Each line of the data below must be given again exactly as written.

==== Extracted entries ====
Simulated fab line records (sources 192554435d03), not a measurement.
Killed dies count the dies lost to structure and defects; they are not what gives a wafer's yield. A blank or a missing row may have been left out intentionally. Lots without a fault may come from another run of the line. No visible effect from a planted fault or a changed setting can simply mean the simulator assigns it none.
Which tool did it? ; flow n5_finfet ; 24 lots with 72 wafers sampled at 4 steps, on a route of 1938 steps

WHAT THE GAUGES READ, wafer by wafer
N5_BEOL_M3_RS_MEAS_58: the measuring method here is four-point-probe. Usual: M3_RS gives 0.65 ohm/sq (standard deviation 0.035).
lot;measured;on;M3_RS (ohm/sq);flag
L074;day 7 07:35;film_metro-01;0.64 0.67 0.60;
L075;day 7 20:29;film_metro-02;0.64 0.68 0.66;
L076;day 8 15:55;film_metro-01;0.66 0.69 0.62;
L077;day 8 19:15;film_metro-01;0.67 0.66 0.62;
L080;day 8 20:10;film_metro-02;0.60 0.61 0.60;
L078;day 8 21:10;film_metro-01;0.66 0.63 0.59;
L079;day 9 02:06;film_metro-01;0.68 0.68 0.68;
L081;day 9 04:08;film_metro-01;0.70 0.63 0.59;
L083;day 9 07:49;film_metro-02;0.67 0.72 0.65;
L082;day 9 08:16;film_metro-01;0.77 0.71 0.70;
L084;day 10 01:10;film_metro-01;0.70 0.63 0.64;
====

--- Task solution ---
Simulated fab line records (sources 192554435d03), not a measurement.
Killed dies count the dies lost to structure and defects; they are not what gives a wafer's yield. A blank or a missing row may have been left out intentionally. Lots without a fault may come from another run of the line. No visible effect from a planted fault or a changed setting can simply mean the simulator assigns it none.
Which tool did it? ; flow n5_finfet ; 24 lots with 72 wafers sampled at 4 steps, on a route of 1938 steps

WHAT THE GAUGES READ, wafer by wafer
N5_BEOL_M3_RS_MEAS_58: the measuring method here is four-point-probe. Usual: M3_RS gives 0.65 ohm/sq (standard deviation 0.035).
lot;measured;on;M3_RS (ohm/sq);flag
L074;day 7 07:35;film_metro-01;0.64 0.67 0.60;
L075;day 7 20:29;film_metro-02;0.64 0.68 0.66;
L076;day 8 15:55;film_metro-01;0.66 0.69 0.62;
L077;day 8 19:15;film_metro-01;0.67 0.66 0.62;
L080;day 8 20:10;film_metro-02;0.60 0.61 0.60;
L078;day 8 21:10;film_metro-01;0.66 0.63 0.59;
L079;day 9 02:06;film_metro-01;0.68 0.68 0.68;
L081;day 9 04:08;film_metro-01;0.70 0.63 0.59;
L083;day 9 07:49;film_metro-02;0.67 0.72 0.65;
L082;day 9 08:16;film_metro-01;0.77 0.71 0.70;
L084;day 10 01:10;film_metro-01;0.70 0.63 0.64;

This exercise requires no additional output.